━━━━

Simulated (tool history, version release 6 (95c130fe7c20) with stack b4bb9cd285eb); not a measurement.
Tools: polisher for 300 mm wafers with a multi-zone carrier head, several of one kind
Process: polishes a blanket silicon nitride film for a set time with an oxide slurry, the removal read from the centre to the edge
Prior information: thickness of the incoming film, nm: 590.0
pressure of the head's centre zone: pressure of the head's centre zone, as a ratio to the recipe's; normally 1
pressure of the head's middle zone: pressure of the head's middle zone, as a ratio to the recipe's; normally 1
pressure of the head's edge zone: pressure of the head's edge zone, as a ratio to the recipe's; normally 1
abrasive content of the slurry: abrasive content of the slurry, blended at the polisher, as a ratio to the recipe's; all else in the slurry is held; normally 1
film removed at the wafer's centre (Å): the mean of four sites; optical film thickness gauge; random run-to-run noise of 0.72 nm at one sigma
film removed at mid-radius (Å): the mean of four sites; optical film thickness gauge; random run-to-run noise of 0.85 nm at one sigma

━━━━

*TASK ITEM*: Word for word, reproduce the lines of the listing from the first one through the line containing "Prior information: thickness", and no more.

*RESPONSE BOX*:
Simulated (tool history, version release 6 (95c130fe7c20) with stack b4bb9cd285eb); not a measurement.
Tools: polisher for 300 mm wafers with a multi-zone carrier head, several of one kind
Process: polishes a blanket silicon nitride film for a set time with an oxide slurry, the removal read from the centre to the edge
Prior information: thickness of the incoming film, nm: 590.0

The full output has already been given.